▶ _WORK ORDER_
Please restate exactly what appears in the records below from the first line to the line where "[measurement]" is, that line included.

(SOURCE MATERIAL)

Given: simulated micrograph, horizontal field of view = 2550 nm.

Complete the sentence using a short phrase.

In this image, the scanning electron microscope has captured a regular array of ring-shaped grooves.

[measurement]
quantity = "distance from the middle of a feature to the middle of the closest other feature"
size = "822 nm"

(End SOURCE MATERIAL)

▶ _ANSWER BOX_
Given: simulated micrograph, horizontal field of view = 2550 nm.

Complete the sentence using a short phrase.

In this image, the scanning electron microscope has captured a regular array of ring-shaped grooves.

[measurement]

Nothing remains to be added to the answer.